■ Supplied data ■
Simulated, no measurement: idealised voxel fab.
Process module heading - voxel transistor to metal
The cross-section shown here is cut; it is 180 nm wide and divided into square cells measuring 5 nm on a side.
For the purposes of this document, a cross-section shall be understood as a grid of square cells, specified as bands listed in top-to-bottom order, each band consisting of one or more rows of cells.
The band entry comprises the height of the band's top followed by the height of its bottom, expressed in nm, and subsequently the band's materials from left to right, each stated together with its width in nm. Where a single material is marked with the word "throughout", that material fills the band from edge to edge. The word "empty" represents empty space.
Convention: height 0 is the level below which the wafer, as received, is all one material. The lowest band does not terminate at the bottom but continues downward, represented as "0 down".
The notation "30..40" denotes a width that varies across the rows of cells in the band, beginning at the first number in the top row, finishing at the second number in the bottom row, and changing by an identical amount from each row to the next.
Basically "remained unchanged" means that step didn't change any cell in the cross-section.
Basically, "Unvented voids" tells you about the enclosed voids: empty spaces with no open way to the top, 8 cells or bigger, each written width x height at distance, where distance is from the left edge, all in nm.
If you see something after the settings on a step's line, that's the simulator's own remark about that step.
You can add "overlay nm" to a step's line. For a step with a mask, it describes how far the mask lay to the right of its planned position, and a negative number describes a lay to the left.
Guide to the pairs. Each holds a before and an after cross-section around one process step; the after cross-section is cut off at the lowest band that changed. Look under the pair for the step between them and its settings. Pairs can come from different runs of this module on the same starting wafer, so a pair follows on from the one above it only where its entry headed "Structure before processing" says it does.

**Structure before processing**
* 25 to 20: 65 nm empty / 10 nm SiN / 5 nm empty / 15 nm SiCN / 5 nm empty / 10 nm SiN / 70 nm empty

■ Assigned task ■
What are the lines above, starting at the one with "in the cross-section." and ending at the one with "You can add"? Give them again exactly, and only them.

■ Result ■
Basically "remained unchanged" means that step didn't change any cell in the cross-section.
Basically, "Unvented voids" tells you about the enclosed voids: empty spaces with no open way to the top, 8 cells or bigger, each written width x height at distance, where distance is from the left edge, all in nm.
If you see something after the settings on a step's line, that's the simulator's own remark about that step.
You can add "overlay nm" to a step's line. For a step with a mask, it describes how far the mask lay to the right of its planned position, and a negative number describes a lay to the left.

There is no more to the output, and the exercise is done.